━━━━━━━━━━━━━━━━━━━━━━━━━━━━━━
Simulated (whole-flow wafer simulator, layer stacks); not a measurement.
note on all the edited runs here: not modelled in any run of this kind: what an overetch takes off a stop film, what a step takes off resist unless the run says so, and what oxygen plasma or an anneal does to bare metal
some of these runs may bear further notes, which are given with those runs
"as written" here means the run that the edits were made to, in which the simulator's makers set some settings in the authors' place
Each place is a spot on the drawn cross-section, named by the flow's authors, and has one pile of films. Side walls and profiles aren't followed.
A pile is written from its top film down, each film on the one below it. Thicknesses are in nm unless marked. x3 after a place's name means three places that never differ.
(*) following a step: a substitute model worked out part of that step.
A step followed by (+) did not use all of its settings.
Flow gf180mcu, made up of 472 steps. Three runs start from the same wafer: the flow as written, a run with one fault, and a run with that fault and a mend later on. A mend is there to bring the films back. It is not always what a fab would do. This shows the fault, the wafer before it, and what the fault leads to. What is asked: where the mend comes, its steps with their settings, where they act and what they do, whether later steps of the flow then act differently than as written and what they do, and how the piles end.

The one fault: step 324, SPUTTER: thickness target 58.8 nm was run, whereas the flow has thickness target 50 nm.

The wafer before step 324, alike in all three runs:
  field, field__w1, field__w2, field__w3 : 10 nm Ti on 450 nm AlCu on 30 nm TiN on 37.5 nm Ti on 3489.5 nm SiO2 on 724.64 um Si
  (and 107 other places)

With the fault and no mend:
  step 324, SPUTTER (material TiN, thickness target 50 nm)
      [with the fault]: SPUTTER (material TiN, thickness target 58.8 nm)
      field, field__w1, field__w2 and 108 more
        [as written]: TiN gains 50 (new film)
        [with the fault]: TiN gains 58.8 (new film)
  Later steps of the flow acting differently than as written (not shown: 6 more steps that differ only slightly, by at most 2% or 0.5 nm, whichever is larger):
━━━━━━━━━━━━━━━━━━━━━━━━━━━━━━

After locating the line holding "field, field__w1, field__w2, field__w3" above, output exactly that line and every line after it through the line holding "[with the fault]: TiN". Include nothing else.

  field, field__w1, field__w2, field__w3 : 10 nm Ti on 450 nm AlCu on 30 nm TiN on 37.5 nm Ti on 3489.5 nm SiO2 on 724.64 um Si
  (and 107 other places)

With the fault and no mend:
  step 324, SPUTTER (material TiN, thickness target 50 nm)
      [with the fault]: SPUTTER (material TiN, thickness target 58.8 nm)
      field, field__w1, field__w2 and 108 more
        [as written]: TiN gains 50 (new film)
        [with the fault]: TiN gains 58.8 (new film)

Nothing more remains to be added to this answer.